Data records:
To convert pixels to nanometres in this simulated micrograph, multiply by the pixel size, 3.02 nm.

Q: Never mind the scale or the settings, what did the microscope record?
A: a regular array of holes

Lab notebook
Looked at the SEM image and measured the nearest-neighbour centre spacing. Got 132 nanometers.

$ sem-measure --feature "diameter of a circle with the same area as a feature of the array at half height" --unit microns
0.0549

Work order: Write the material out again word for word.

Response:
To convert pixels to nanometres in this simulated micrograph, multiply by the pixel size, 3.02 nm.

Q: Never mind the scale or the settings, what did the microscope record?
A: a regular array of holes

Lab notebook
Looked at the SEM image and measured the nearest-neighbour centre spacing. Got 132 nanometers.

$ sem-measure --feature "diameter of a circle with the same area as a feature of the array at half height" --unit microns
0.0549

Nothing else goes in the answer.